━━━━━━━━━━━━━━━━

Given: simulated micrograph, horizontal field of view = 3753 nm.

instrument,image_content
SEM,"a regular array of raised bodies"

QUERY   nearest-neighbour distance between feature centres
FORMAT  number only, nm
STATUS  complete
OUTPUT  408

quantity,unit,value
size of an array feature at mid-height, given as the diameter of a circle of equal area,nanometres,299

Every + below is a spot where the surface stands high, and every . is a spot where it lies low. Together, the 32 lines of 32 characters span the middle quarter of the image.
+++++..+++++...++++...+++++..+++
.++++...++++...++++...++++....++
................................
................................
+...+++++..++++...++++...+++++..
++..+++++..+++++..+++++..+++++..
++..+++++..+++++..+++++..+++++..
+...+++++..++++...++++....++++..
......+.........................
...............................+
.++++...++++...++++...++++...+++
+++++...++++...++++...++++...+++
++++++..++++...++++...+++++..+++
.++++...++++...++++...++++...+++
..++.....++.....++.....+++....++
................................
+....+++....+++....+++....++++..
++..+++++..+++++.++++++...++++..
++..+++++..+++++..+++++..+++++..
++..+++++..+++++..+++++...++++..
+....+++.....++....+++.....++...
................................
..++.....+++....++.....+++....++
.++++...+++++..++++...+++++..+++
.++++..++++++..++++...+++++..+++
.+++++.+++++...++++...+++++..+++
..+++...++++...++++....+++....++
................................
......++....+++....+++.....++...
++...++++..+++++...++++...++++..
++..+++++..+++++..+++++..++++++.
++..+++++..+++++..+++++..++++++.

━━━━━━━━━━━━━━━━

- _Work task_
Given the records above, restate word for word only the lines starting at the one with "between feature centres" and ending at the one with "size of an array".

- _Problem solution_
QUERY   nearest-neighbour distance between feature centres
FORMAT  number only, nm
STATUS  complete
OUTPUT  408

quantity,unit,value
size of an array feature at mid-height, given as the diameter of a circle of equal area,nanometres,299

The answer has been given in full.